▶ [GIVEN DATA]:
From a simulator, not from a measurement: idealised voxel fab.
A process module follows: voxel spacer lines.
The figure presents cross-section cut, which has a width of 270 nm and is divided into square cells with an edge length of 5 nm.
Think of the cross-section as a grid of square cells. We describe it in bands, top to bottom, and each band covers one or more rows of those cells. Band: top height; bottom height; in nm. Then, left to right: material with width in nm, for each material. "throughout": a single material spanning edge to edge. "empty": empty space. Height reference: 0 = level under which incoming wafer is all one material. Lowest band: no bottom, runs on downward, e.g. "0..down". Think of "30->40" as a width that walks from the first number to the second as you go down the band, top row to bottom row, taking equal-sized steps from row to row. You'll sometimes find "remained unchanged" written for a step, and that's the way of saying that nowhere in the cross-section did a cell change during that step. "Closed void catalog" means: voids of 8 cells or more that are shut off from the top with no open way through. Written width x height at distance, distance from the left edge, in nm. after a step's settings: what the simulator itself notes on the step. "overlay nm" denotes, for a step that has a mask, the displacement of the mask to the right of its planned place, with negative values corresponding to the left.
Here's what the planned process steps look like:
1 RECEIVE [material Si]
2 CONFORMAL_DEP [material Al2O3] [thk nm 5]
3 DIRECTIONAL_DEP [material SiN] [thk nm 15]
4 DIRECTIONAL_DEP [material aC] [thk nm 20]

▶ [ASSIGNMENT]: Up to and including the line that contains "The figure presents", restate word for word every line of the entries, starting from the first.

▶ [YOUR SOLUTION]:
From a simulator, not from a measurement: idealised voxel fab.
A process module follows: voxel spacer lines.
The figure presents cross-section cut, which has a width of 270 nm and is divided into square cells with an edge length of 5 nm.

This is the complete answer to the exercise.